§ **RECORDS SUPPLIED**:
++++++++
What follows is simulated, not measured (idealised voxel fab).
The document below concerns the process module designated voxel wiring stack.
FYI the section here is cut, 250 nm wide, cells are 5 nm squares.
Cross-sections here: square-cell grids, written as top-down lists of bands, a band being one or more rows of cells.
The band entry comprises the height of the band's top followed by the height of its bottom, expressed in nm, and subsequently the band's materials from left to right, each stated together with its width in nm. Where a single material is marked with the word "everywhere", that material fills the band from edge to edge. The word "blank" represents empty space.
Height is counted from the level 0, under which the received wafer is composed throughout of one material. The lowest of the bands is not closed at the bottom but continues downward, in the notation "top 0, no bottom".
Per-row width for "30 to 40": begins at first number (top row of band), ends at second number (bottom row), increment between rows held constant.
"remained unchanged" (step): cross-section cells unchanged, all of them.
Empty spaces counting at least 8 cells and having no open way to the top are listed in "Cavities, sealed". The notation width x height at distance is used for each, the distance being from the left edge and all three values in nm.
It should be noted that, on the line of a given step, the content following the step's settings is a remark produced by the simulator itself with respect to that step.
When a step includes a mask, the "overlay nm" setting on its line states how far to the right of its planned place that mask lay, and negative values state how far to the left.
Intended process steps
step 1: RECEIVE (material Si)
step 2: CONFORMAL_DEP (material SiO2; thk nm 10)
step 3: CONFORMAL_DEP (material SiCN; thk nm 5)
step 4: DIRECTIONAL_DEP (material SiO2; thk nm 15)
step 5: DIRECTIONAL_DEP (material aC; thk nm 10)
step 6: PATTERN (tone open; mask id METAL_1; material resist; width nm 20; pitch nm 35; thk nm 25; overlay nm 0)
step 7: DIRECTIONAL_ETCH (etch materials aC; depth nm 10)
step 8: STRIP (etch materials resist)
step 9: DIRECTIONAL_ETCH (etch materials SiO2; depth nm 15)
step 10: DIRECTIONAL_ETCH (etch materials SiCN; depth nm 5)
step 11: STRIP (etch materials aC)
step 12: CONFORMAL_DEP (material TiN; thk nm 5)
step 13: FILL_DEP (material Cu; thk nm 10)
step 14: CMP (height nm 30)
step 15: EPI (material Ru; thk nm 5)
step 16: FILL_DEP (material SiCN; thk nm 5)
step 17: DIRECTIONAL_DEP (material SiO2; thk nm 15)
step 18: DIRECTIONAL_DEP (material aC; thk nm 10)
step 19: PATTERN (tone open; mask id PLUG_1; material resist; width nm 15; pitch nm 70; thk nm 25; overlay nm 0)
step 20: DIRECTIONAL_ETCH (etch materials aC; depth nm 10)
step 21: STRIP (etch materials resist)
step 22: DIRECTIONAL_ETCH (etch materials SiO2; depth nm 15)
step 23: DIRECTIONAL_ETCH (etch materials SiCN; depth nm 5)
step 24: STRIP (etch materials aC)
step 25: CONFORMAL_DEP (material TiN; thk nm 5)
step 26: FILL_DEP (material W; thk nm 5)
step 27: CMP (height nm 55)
++++++++

§ **EXERCISE**: The line above containing "step 6: PATTERN", the line containing "step 9: DIRECTIONAL_ETCH", and every line between them are to be transcribed exactly; no other line is wanted.

§ **ANSWER BOX**:
step 6: PATTERN (tone open; mask id METAL_1; material resist; width nm 20; pitch nm 35; thk nm 25; overlay nm 0)
step 7: DIRECTIONAL_ETCH (etch materials aC; depth nm 10)
step 8: STRIP (etch materials resist)
step 9: DIRECTIONAL_ETCH (etch materials SiO2; depth nm 15)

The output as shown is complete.